Activity
Give back the entries exactly, ending with the "in the array" line.

Data shown
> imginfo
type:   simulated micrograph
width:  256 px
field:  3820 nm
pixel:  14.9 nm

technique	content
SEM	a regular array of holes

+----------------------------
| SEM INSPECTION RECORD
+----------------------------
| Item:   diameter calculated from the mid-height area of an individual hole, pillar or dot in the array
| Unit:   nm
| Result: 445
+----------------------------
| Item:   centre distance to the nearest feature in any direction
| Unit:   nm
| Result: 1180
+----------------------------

Worked solution
> imginfo
type:   simulated micrograph
width:  256 px
field:  3820 nm
pixel:  14.9 nm

technique	content
SEM	a regular array of holes

+----------------------------
| SEM INSPECTION RECORD
+----------------------------
| Item:   diameter calculated from the mid-height area of an individual hole, pillar or dot in the array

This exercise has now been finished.